* [RECORDS SHOWN]:
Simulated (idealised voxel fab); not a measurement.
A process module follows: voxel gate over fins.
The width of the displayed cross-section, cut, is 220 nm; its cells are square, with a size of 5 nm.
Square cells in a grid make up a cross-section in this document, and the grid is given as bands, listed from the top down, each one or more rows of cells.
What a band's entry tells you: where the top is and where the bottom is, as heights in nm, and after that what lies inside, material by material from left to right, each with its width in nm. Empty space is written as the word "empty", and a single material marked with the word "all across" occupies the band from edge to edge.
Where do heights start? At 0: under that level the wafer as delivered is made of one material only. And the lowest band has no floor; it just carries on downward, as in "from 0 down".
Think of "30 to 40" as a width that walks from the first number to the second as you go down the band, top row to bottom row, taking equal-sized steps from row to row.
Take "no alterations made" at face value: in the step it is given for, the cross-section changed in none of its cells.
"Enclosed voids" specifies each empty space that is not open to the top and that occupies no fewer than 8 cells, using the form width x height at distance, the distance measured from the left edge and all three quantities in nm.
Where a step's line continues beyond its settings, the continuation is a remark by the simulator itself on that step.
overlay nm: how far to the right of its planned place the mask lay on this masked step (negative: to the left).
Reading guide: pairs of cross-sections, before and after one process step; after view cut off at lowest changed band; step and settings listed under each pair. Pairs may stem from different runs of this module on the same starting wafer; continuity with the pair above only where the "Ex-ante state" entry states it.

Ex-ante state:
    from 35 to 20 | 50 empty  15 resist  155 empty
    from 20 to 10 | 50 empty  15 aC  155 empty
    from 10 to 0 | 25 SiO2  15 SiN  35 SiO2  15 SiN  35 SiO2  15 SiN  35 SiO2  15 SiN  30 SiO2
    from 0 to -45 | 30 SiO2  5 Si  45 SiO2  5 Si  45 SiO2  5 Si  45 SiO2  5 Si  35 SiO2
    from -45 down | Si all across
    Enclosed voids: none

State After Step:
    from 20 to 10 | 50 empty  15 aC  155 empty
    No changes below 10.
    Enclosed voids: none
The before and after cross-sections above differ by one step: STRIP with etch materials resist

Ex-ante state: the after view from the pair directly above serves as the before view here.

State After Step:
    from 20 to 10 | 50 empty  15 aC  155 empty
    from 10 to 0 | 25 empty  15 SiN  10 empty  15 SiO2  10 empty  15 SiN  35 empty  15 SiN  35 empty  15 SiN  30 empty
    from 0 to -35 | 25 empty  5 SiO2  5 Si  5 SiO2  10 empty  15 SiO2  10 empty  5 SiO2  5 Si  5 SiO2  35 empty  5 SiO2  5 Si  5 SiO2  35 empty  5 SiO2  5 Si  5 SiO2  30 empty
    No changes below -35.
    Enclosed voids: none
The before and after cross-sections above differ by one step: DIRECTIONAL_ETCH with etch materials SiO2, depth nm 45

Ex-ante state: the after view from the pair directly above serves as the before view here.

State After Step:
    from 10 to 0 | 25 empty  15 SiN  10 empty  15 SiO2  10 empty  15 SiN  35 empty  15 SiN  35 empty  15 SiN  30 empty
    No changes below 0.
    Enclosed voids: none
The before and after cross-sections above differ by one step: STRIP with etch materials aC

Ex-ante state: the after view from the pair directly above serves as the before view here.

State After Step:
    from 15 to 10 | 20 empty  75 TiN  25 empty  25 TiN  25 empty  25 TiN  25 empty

* [WORK ITEM]: Starting with the line that holds "quantities in nm." and ending with the line that holds "overlay nm: how", retype every line in the data above exactly, and nothing else.

* [YOUR RESPONSE]:
"Enclosed voids" specifies each empty space that is not open to the top and that occupies no fewer than 8 cells, using the form width x height at distance, the distance measured from the left edge and all three quantities in nm.
Where a step's line continues beyond its settings, the continuation is a remark by the simulator itself on that step.
overlay nm: how far to the right of its planned place the mask lay on this masked step (negative: to the left).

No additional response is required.